___

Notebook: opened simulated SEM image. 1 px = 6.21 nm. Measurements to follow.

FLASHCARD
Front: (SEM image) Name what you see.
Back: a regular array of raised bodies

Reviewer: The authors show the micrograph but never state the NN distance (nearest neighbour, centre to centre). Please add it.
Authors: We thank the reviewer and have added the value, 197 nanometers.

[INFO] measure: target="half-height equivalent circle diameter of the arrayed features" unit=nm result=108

___

■ ASSIGNMENT ■
Quote only the stretch of lines that starts the data above and ends with the line containing "Authors: We thank", both included.

■ TASK OUTPUT ■
Notebook: opened simulated SEM image. 1 px = 6.21 nm. Measurements to follow.

FLASHCARD
Front: (SEM image) Name what you see.
Back: a regular array of raised bodies

Reviewer: The authors show the micrograph but never state the NN distance (nearest neighbour, centre to centre). Please add it.
Authors: We thank the reviewer and have added the value, 197 nanometers.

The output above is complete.